--*--

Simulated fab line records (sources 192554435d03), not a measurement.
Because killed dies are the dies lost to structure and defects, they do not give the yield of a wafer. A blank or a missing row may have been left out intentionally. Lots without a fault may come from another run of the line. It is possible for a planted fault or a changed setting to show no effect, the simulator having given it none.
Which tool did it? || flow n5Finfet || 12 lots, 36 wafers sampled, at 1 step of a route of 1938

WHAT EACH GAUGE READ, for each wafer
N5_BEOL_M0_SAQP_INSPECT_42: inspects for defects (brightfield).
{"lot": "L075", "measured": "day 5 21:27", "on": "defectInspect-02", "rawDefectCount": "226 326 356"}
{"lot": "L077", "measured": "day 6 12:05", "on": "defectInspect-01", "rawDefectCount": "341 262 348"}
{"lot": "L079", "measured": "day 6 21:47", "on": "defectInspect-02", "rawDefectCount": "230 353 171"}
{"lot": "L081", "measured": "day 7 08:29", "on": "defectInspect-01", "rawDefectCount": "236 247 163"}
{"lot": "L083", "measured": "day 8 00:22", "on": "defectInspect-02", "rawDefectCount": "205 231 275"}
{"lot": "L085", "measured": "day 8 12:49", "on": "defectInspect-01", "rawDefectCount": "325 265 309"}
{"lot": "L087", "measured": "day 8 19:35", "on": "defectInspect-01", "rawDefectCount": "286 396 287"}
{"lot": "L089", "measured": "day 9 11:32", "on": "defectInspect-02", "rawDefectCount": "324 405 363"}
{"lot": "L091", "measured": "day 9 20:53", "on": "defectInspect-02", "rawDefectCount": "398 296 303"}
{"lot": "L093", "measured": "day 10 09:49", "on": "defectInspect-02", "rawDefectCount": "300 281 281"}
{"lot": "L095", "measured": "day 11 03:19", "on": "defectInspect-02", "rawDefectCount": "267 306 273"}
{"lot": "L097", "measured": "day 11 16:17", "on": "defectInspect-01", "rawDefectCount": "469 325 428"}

--*--

Assigned task: I'd like the lines above from the one with "Because killed dies" up to and including the one with "N5_BEOL_M0_SAQP_INSPECT_42: inspects for" copied exactly, with no other lines.

Answer section:
Because killed dies are the dies lost to structure and defects, they do not give the yield of a wafer. A blank or a missing row may have been left out intentionally. Lots without a fault may come from another run of the line. It is possible for a planted fault or a changed setting to show no effect, the simulator having given it none.
Which tool did it? || flow n5Finfet || 12 lots, 36 wafers sampled, at 1 step of a route of 1938

WHAT EACH GAUGE READ, for each wafer
N5_BEOL_M0_SAQP_INSPECT_42: inspects for defects (brightfield).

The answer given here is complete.